--------------------------------

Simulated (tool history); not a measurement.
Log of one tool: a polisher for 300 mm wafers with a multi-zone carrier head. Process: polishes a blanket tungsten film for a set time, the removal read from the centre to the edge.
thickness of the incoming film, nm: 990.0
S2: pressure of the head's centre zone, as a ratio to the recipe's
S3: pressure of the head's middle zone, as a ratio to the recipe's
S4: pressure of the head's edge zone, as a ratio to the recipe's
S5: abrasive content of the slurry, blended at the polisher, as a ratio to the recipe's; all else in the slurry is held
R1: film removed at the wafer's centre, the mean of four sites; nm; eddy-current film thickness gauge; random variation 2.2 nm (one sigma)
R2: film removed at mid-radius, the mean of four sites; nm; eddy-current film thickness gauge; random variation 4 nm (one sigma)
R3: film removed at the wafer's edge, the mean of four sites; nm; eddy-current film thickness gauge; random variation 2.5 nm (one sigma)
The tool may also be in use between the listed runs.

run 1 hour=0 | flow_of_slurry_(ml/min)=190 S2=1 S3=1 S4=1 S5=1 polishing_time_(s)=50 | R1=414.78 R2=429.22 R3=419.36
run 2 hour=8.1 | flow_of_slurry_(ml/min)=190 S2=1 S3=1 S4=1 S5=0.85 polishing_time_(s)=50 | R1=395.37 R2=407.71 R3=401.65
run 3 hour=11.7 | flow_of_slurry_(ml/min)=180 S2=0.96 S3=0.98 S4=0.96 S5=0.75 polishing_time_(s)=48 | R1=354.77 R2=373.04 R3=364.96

--------------------------------

▶ ASSIGNMENT
Exactly as written, restate every record in the listing.

▶ RESULT
Simulated (tool history); not a measurement.
Log of one tool: a polisher for 300 mm wafers with a multi-zone carrier head. Process: polishes a blanket tungsten film for a set time, the removal read from the centre to the edge.
thickness of the incoming film, nm: 990.0
S2: pressure of the head's centre zone, as a ratio to the recipe's
S3: pressure of the head's middle zone, as a ratio to the recipe's
S4: pressure of the head's edge zone, as a ratio to the recipe's
S5: abrasive content of the slurry, blended at the polisher, as a ratio to the recipe's; all else in the slurry is held
R1: film removed at the wafer's centre, the mean of four sites; nm; eddy-current film thickness gauge; random variation 2.2 nm (one sigma)
R2: film removed at mid-radius, the mean of four sites; nm; eddy-current film thickness gauge; random variation 4 nm (one sigma)
R3: film removed at the wafer's edge, the mean of four sites; nm; eddy-current film thickness gauge; random variation 2.5 nm (one sigma)
The tool may also be in use between the listed runs.

run 1 hour=0 | flow_of_slurry_(ml/min)=190 S2=1 S3=1 S4=1 S5=1 polishing_time_(s)=50 | R1=414.78 R2=429.22 R3=419.36
run 2 hour=8.1 | flow_of_slurry_(ml/min)=190 S2=1 S3=1 S4=1 S5=0.85 polishing_time_(s)=50 | R1=395.37 R2=407.71 R3=401.65
run 3 hour=11.7 | flow_of_slurry_(ml/min)=180 S2=0.96 S3=0.98 S4=0.96 S5=0.75 polishing_time_(s)=48 | R1=354.77 R2=373.04 R3=364.96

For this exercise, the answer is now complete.